- _Work item_
Restate word for word every line from the top of the data below down through the line that holds "Best wishes".

(Dataset entries Opens)

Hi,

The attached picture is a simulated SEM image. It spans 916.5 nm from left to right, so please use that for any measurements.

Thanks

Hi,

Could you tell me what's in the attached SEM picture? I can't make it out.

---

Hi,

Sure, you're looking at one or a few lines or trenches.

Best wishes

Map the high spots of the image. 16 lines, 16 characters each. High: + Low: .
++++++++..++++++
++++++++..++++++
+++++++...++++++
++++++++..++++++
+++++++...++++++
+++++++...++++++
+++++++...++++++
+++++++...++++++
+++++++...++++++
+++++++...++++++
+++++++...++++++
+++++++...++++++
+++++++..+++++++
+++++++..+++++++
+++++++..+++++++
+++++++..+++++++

(Dataset entries Closes)

- _Problem solution_
Hi,

The attached picture is a simulated SEM image. It spans 916.5 nm from left to right, so please use that for any measurements.

Thanks

Hi,

Could you tell me what's in the attached SEM picture? I can't make it out.

---

Hi,

Sure, you're looking at one or a few lines or trenches.

Best wishes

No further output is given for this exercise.